_Assignment_:
Set down, character for character, everything in the records below from the line holding "Split-lot trial ||" down to the line holding "oes_product_au, in a.u., at", and no other line.

*****

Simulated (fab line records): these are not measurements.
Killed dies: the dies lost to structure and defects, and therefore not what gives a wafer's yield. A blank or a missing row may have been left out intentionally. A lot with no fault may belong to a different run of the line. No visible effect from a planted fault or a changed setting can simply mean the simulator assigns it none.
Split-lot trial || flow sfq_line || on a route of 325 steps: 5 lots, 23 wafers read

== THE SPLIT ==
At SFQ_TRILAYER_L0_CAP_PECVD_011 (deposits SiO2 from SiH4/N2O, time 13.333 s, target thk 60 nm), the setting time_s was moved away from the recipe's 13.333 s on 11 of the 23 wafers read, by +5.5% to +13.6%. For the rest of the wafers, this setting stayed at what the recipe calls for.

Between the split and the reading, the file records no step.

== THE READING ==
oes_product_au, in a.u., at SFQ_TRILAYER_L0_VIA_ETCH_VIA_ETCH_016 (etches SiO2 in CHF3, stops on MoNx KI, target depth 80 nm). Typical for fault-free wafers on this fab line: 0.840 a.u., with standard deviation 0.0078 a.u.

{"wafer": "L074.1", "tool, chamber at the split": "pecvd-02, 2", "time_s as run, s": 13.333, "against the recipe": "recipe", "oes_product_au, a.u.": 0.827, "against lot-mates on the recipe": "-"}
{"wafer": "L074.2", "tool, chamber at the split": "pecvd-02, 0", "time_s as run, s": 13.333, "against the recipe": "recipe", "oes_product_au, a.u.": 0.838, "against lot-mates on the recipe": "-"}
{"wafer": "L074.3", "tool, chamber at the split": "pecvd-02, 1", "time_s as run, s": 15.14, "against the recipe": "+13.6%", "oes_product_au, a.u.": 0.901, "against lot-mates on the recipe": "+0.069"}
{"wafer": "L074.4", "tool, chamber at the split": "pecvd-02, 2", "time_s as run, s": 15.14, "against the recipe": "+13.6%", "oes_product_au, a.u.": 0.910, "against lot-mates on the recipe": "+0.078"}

*****

_Task result_:
Split-lot trial || flow sfq_line || on a route of 325 steps: 5 lots, 23 wafers read

== THE SPLIT ==
At SFQ_TRILAYER_L0_CAP_PECVD_011 (deposits SiO2 from SiH4/N2O, time 13.333 s, target thk 60 nm), the setting time_s was moved away from the recipe's 13.333 s on 11 of the 23 wafers read, by +5.5% to +13.6%. For the rest of the wafers, this setting stayed at what the recipe calls for.

Between the split and the reading, the file records no step.

== THE READING ==
oes_product_au, in a.u., at SFQ_TRILAYER_L0_VIA_ETCH_VIA_ETCH_016 (etches SiO2 in CHF3, stops on MoNx KI, target depth 80 nm). Typical for fault-free wafers on this fab line: 0.840 a.u., with standard deviation 0.0078 a.u.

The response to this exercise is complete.